Information provided:
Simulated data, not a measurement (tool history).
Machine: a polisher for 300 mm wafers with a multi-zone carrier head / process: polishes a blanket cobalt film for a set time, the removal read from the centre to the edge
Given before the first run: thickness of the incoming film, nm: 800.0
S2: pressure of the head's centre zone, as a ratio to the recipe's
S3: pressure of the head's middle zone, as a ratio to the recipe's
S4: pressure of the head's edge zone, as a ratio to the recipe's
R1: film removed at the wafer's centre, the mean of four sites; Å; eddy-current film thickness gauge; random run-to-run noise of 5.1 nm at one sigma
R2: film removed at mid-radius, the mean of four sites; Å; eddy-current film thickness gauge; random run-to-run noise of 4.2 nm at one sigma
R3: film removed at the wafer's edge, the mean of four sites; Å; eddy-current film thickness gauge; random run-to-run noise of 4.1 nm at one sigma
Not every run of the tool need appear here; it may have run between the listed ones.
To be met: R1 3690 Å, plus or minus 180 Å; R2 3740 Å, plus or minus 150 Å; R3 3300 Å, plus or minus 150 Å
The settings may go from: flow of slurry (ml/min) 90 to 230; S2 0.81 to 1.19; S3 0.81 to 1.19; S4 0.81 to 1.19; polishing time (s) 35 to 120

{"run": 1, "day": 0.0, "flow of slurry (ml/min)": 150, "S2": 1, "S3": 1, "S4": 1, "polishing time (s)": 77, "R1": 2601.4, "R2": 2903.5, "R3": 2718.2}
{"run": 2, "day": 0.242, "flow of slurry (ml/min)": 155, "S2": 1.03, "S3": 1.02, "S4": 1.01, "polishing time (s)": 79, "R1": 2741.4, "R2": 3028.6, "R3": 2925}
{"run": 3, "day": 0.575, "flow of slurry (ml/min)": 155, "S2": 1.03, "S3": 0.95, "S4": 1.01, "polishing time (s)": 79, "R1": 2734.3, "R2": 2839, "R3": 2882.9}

Task item:
Of the entries above, repeat exactly the lines between the line with "Given before the" and the line with "S3: pressure of", inclusive, and no others.

Problem solution:
Given before the first run: thickness of the incoming film, nm: 800.0
S2: pressure of the head's centre zone, as a ratio to the recipe's
S3: pressure of the head's middle zone, as a ratio to the recipe's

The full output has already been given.